**Provided information**
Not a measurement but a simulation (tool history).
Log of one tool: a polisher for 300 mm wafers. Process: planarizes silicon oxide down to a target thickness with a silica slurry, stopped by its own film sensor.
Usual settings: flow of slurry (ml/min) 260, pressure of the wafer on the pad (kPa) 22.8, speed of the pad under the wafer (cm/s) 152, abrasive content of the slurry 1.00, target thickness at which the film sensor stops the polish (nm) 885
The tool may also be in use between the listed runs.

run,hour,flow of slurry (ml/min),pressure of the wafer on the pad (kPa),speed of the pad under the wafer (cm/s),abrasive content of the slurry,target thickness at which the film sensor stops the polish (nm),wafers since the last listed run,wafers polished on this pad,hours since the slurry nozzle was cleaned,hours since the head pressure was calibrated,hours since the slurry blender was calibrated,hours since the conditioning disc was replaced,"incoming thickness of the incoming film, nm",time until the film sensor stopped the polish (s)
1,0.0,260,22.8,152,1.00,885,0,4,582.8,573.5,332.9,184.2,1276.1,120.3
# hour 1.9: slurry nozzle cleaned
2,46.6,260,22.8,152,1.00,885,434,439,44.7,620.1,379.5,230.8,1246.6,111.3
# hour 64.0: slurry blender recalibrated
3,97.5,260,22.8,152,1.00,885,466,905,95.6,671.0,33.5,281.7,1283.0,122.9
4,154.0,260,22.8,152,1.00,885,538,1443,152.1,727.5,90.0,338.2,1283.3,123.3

**Work task**
Return a word-for-word copy of the lines above from the one holding "Log of one tool: a" through the one holding "The tool may", with both of them included and nothing besides.

**Written answer**
Log of one tool: a polisher for 300 mm wafers. Process: planarizes silicon oxide down to a target thickness with a silica slurry, stopped by its own film sensor.
Usual settings: flow of slurry (ml/min) 260, pressure of the wafer on the pad (kPa) 22.8, speed of the pad under the wafer (cm/s) 152, abrasive content of the slurry 1.00, target thickness at which the film sensor stops the polish (nm) 885
The tool may also be in use between the listed runs.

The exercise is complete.